**Assigned task:**
Among the lines below, a stretch begins at the one with "Not every run" and ends at the one with "Run 3, day 0.533: slurry_flow". Repeat that stretch exactly, ends included.

START Data for review

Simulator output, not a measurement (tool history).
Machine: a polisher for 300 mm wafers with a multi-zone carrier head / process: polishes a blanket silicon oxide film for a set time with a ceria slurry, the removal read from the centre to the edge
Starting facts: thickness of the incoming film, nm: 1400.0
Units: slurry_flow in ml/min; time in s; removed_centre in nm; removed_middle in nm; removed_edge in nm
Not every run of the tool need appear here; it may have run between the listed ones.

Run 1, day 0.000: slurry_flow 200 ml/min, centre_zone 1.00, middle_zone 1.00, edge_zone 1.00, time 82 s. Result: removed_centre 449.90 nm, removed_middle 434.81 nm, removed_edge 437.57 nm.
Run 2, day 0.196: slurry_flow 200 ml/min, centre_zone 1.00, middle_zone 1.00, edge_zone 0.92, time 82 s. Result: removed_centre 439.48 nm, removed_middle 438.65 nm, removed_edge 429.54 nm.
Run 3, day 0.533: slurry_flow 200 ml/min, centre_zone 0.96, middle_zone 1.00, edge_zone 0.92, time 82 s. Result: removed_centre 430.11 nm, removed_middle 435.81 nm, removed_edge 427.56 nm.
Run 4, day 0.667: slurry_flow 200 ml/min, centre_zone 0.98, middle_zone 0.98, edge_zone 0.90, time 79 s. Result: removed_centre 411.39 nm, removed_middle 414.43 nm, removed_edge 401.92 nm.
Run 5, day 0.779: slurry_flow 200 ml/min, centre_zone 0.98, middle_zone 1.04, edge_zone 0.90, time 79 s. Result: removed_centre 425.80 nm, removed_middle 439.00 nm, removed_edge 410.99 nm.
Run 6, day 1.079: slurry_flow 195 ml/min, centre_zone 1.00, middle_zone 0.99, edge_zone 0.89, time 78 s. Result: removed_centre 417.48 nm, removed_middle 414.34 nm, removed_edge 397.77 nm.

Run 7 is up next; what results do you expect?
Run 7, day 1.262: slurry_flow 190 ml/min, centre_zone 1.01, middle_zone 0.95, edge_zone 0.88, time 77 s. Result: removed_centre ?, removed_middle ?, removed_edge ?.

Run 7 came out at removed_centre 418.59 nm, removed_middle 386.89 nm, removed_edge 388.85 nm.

END Data for review

**Written answer:**
Not every run of the tool need appear here; it may have run between the listed ones.

Run 1, day 0.000: slurry_flow 200 ml/min, centre_zone 1.00, middle_zone 1.00, edge_zone 1.00, time 82 s. Result: removed_centre 449.90 nm, removed_middle 434.81 nm, removed_edge 437.57 nm.
Run 2, day 0.196: slurry_flow 200 ml/min, centre_zone 1.00, middle_zone 1.00, edge_zone 0.92, time 82 s. Result: removed_centre 439.48 nm, removed_middle 438.65 nm, removed_edge 429.54 nm.
Run 3, day 0.533: slurry_flow 200 ml/min, centre_zone 0.96, middle_zone 1.00, edge_zone 0.92, time 82 s. Result: removed_centre 430.11 nm, removed_middle 435.81 nm, removed_edge 427.56 nm.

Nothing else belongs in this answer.